- _Supplied entries_:
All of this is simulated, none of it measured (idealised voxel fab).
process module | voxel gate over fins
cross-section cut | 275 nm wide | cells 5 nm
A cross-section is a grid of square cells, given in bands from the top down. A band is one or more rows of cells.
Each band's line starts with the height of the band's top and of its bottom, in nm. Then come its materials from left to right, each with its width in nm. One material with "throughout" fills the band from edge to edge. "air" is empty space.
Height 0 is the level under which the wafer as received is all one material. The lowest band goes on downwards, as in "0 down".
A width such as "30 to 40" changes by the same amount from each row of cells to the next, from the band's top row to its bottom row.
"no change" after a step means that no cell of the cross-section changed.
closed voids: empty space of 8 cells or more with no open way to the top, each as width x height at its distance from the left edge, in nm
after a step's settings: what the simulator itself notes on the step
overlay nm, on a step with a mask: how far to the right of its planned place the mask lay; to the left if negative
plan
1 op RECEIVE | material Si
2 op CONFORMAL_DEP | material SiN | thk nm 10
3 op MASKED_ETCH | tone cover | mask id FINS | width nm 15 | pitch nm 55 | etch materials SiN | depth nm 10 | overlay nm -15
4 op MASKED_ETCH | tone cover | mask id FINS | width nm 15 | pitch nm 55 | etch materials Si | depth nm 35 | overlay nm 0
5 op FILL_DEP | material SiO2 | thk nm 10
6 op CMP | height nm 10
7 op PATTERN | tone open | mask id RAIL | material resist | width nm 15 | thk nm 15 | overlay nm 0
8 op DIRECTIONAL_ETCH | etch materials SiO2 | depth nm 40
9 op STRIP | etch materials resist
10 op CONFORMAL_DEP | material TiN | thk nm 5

- _Work request_: Restate word for word the lines in the material above from the one with "4 op MASKED_ETCH" to the one with "6 op CMP | height nm 10"; both of those lines count, and nothing else does.

- _Your response_:
4 op MASKED_ETCH | tone cover | mask id FINS | width nm 15 | pitch nm 55 | etch materials Si | depth nm 35 | overlay nm 0
5 op FILL_DEP | material SiO2 | thk nm 10
6 op CMP | height nm 10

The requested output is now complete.